• RECORD EXTRACTS:
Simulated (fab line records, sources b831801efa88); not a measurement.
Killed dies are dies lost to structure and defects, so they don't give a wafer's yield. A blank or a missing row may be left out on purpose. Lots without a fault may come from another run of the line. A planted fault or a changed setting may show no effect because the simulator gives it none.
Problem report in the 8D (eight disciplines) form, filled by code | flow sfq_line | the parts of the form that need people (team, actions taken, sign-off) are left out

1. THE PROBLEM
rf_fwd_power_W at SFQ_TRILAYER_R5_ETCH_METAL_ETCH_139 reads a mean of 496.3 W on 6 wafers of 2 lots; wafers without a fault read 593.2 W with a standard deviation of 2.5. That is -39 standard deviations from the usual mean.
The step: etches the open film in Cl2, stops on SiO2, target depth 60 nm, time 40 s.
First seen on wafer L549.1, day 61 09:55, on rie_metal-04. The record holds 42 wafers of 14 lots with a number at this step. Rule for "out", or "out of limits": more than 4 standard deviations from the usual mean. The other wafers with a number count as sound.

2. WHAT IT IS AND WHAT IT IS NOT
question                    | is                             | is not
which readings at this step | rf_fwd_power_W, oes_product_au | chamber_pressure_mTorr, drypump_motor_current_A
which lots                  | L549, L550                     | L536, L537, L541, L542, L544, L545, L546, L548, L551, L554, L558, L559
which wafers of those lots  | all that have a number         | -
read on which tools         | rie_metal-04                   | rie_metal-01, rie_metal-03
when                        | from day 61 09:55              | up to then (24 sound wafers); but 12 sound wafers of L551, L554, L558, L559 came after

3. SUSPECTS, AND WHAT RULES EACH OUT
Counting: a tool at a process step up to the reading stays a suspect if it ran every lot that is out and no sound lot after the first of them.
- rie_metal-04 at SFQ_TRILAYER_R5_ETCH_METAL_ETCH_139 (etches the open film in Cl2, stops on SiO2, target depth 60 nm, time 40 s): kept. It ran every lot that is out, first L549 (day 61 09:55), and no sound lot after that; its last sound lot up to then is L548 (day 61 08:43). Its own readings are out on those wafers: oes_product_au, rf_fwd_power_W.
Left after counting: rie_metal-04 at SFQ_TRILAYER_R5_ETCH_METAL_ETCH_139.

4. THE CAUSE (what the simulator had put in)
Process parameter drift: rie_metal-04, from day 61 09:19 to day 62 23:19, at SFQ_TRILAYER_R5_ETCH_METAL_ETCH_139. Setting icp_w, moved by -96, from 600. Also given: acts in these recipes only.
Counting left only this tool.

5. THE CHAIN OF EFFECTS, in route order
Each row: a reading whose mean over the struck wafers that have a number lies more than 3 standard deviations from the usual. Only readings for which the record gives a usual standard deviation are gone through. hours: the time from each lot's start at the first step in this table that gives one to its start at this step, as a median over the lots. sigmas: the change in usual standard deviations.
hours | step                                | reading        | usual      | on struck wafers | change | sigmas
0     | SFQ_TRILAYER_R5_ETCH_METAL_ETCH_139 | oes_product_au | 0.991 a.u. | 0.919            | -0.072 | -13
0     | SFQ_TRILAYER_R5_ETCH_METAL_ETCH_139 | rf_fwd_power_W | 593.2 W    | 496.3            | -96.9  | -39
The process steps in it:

• REQUIRED ACTION:
Reproduce exactly the stretch of the material above that starts at the line with "read on which" and ends at the line with "3. SUSPECTS, AND WHAT RULES EACH OUT", both included, and nothing else.

• EXPECTED ANSWER:
read on which tools         | rie_metal-04                   | rie_metal-01, rie_metal-03
when                        | from day 61 09:55              | up to then (24 sound wafers); but 12 sound wafers of L551, L554, L558, L559 came after

3. SUSPECTS, AND WHAT RULES EACH OUT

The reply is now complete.